┌──

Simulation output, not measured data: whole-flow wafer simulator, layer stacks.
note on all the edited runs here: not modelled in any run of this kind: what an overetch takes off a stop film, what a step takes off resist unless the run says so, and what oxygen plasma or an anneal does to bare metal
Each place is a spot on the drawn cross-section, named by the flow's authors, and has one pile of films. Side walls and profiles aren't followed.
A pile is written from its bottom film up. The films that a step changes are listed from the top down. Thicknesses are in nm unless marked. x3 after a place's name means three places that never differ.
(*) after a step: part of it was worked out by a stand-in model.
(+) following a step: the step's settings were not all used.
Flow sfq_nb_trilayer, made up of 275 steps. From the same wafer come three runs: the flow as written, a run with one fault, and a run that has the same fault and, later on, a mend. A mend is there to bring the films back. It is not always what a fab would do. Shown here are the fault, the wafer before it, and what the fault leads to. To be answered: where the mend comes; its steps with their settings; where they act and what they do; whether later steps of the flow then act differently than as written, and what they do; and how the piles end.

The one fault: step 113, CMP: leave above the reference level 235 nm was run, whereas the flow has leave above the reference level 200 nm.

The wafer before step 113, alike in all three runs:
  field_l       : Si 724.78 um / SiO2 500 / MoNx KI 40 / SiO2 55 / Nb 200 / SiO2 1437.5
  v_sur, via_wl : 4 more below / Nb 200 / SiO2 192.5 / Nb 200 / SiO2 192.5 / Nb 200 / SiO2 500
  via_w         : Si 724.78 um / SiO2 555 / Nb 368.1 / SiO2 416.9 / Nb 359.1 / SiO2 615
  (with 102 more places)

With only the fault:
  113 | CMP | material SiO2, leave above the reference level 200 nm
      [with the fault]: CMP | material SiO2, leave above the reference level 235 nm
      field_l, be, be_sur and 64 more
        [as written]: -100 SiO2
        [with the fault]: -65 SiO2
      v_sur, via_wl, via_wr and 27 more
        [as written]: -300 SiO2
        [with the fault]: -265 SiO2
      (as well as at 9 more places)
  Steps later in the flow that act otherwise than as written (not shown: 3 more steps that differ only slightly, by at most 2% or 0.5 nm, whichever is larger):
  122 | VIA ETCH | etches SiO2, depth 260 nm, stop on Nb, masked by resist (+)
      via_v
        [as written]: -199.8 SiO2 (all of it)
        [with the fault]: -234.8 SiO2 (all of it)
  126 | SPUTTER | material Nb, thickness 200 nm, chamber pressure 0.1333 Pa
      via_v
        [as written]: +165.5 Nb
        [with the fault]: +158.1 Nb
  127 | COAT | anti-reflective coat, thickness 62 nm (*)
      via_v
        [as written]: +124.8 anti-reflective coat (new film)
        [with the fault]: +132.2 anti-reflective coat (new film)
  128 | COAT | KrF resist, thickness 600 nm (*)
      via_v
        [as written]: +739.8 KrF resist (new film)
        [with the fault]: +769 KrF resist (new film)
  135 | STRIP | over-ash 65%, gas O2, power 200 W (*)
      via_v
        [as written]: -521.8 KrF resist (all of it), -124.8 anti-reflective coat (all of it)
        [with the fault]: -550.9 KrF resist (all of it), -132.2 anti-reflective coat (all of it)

└──

> Assignment:
Give back exactly the lines above, from the line containing "[with the fault]: -265 SiO2" through the line containing "[as written]: -521.8", with both end lines and nothing more.

> Answer box:
        [with the fault]: -265 SiO2
      (as well as at 9 more places)
  Steps later in the flow that act otherwise than as written (not shown: 3 more steps that differ only slightly, by at most 2% or 0.5 nm, whichever is larger):
  122 | VIA ETCH | etches SiO2, depth 260 nm, stop on Nb, masked by resist (+)
      via_v
        [as written]: -199.8 SiO2 (all of it)
        [with the fault]: -234.8 SiO2 (all of it)
  126 | SPUTTER | material Nb, thickness 200 nm, chamber pressure 0.1333 Pa
      via_v
        [as written]: +165.5 Nb
        [with the fault]: +158.1 Nb
  127 | COAT | anti-reflective coat, thickness 62 nm (*)
      via_v
        [as written]: +124.8 anti-reflective coat (new film)
        [with the fault]: +132.2 anti-reflective coat (new film)
  128 | COAT | KrF resist, thickness 600 nm (*)
      via_v
        [as written]: +739.8 KrF resist (new film)
        [with the fault]: +769 KrF resist (new film)
  135 | STRIP | over-ash 65%, gas O2, power 200 W (*)
      via_v
        [as written]: -521.8 KrF resist (all of it), -124.8 anti-reflective coat (all of it)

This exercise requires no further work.